Input data:
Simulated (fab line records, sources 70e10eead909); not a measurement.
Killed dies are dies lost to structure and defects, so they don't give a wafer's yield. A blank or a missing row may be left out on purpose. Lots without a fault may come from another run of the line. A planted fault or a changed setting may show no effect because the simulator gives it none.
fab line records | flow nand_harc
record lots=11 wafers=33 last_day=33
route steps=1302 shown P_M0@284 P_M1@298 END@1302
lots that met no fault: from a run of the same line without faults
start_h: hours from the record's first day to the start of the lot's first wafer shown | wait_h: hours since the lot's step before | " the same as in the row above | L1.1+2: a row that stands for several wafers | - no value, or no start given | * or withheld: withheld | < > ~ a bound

Assignment: Return exactly, and only, the lines above starting at the line that contains "route steps=1302 shown" and ending at the line that contains "lots that met".

Written solution:
route steps=1302 shown P_M0@284 P_M1@298 END@1302
lots that met no fault: from a run of the same line without faults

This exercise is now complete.